#### [Provided information]
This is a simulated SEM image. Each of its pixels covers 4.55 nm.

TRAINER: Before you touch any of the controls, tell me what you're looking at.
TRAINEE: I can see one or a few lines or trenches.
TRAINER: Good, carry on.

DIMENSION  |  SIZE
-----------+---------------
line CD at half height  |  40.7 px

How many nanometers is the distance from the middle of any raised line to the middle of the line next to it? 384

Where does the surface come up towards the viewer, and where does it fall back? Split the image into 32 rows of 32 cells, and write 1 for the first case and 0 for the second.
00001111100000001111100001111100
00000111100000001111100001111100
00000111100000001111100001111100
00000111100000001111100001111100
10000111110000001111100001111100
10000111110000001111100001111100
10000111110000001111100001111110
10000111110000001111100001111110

#### [Action item]
Make an exact copy of the listing shown above.

#### [Response]
This is a simulated SEM image. Each of its pixels covers 4.55 nm.

TRAINER: Before you touch any of the controls, tell me what you're looking at.
TRAINEE: I can see one or a few lines or trenches.
TRAINER: Good, carry on.

DIMENSION  |  SIZE
-----------+---------------
line CD at half height  |  40.7 px

How many nanometers is the distance from the middle of any raised line to the middle of the line next to it? 384

Where does the surface come up towards the viewer, and where does it fall back? Split the image into 32 rows of 32 cells, and write 1 for the first case and 0 for the second.
00001111100000001111100001111100
00000111100000001111100001111100
00000111100000001111100001111100
00000111100000001111100001111100
10000111110000001111100001111100
10000111110000001111100001111100
10000111110000001111100001111110
10000111110000001111100001111110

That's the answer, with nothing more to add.